* Assigned task:
Present the lines below again, exactly as they stand.

* Raw data:
···

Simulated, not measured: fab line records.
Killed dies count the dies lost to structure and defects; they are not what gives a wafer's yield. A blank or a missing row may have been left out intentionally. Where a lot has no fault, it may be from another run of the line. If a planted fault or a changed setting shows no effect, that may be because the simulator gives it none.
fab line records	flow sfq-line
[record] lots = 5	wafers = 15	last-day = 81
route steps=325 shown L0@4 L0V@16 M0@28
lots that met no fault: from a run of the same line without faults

···

* Answer box:
Simulated, not measured: fab line records.
Killed dies count the dies lost to structure and defects; they are not what gives a wafer's yield. A blank or a missing row may have been left out intentionally. Where a lot has no fault, it may be from another run of the line. If a planted fault or a changed setting shows no effect, that may be because the simulator gives it none.
fab line records	flow sfq-line
[record] lots = 5	wafers = 15	last-day = 81
route steps=325 shown L0@4 L0V@16 M0@28
lots that met no fault: from a run of the same line without faults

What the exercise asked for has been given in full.